### Assignment
From the first line through the line containing "## 3. THE SUSPECTS, EACH", transcribe the records exactly and include no other lines.

### Record extracts
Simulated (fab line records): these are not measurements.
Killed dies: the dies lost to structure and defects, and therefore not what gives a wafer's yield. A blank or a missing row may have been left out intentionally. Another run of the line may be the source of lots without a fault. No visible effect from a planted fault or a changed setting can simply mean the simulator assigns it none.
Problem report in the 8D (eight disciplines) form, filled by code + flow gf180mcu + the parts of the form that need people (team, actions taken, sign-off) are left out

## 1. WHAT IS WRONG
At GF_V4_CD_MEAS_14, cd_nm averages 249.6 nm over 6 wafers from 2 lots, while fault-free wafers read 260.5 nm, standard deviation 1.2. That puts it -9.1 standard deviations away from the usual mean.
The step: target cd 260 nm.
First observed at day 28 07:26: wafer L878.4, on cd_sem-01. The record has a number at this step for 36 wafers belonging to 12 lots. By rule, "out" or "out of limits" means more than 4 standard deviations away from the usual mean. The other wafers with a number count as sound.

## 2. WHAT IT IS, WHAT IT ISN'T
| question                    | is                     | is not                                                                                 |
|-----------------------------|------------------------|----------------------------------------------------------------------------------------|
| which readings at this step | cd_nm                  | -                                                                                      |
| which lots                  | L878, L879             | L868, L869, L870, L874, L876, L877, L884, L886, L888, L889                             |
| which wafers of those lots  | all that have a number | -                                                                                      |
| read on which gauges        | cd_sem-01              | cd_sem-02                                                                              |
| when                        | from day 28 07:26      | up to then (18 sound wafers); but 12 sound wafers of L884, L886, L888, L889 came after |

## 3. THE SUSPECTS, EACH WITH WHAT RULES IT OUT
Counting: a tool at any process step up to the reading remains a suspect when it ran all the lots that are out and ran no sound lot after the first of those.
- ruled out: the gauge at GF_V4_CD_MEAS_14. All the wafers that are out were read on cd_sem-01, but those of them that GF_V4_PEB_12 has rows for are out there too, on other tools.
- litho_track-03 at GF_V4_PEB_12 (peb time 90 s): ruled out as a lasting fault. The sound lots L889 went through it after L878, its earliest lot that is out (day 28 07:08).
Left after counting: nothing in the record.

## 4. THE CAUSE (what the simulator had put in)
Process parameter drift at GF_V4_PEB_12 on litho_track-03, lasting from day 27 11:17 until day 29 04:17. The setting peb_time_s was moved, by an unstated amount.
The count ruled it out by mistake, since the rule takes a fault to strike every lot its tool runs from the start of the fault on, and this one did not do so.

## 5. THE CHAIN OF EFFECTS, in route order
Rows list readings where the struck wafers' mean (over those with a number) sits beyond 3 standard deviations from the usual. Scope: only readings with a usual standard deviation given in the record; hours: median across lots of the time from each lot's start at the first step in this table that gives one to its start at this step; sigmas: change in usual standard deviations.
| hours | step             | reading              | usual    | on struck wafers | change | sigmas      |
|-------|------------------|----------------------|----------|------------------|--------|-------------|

### Task solution
Simulated (fab line records): these are not measurements.
Killed dies: the dies lost to structure and defects, and therefore not what gives a wafer's yield. A blank or a missing row may have been left out intentionally. Another run of the line may be the source of lots without a fault. No visible effect from a planted fault or a changed setting can simply mean the simulator assigns it none.
Problem report in the 8D (eight disciplines) form, filled by code + flow gf180mcu + the parts of the form that need people (team, actions taken, sign-off) are left out

## 1. WHAT IS WRONG
At GF_V4_CD_MEAS_14, cd_nm averages 249.6 nm over 6 wafers from 2 lots, while fault-free wafers read 260.5 nm, standard deviation 1.2. That puts it -9.1 standard deviations away from the usual mean.
The step: target cd 260 nm.
First observed at day 28 07:26: wafer L878.4, on cd_sem-01. The record has a number at this step for 36 wafers belonging to 12 lots. By rule, "out" or "out of limits" means more than 4 standard deviations away from the usual mean. The other wafers with a number count as sound.

## 2. WHAT IT IS, WHAT IT ISN'T
| question                    | is                     | is not                                                                                 |
|-----------------------------|------------------------|----------------------------------------------------------------------------------------|
| which readings at this step | cd_nm                  | -                                                                                      |
| which lots                  | L878, L879             | L868, L869, L870, L874, L876, L877, L884, L886, L888, L889                             |
| which wafers of those lots  | all that have a number | -                                                                                      |
| read on which gauges        | cd_sem-01              | cd_sem-02                                                                              |
| when                        | from day 28 07:26      | up to then (18 sound wafers); but 12 sound wafers of L884, L886, L888, L889 came after |

## 3. THE SUSPECTS, EACH WITH WHAT RULES IT OUT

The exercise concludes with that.